DATA UNDER STUDY:
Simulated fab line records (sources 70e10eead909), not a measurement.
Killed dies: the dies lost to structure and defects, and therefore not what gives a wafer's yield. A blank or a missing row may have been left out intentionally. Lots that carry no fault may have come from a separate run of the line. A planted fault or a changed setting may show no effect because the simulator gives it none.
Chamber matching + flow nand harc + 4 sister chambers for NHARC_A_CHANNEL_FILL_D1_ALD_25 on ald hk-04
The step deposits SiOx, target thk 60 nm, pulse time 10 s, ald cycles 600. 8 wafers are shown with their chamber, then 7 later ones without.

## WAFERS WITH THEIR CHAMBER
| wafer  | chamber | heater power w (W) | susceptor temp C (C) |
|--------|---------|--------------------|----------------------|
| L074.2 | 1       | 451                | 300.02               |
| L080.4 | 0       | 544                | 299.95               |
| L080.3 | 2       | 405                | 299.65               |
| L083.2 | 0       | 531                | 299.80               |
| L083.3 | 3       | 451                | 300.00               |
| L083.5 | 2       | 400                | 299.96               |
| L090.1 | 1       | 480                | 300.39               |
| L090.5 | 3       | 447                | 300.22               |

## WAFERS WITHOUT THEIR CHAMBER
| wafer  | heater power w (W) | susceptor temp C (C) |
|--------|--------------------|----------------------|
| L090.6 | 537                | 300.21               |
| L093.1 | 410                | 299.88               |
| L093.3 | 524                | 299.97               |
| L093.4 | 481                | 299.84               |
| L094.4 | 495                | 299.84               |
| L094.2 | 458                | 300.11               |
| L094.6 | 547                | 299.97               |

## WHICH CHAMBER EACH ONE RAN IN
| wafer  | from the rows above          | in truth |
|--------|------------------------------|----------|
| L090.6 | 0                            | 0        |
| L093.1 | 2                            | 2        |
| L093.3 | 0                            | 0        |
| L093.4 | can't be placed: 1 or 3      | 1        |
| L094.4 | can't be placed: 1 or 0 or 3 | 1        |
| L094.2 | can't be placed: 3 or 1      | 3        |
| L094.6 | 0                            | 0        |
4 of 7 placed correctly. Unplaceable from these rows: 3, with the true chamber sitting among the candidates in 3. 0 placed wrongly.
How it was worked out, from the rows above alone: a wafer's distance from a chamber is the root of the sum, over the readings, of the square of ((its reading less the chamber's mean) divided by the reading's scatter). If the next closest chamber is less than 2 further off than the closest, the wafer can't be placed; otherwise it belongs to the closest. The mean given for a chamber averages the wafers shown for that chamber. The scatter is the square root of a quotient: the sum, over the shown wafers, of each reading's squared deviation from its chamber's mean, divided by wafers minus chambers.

ACTION ITEM:
Your answer must be the lines above, unchanged, from the first one through the line that holds "Chamber matching +", inclusive, and no others.

ANSWER SPACE:
Simulated fab line records (sources 70e10eead909), not a measurement.
Killed dies: the dies lost to structure and defects, and therefore not what gives a wafer's yield. A blank or a missing row may have been left out intentionally. Lots that carry no fault may have come from a separate run of the line. A planted fault or a changed setting may show no effect because the simulator gives it none.
Chamber matching + flow nand harc + 4 sister chambers for NHARC_A_CHANNEL_FILL_D1_ALD_25 on ald hk-04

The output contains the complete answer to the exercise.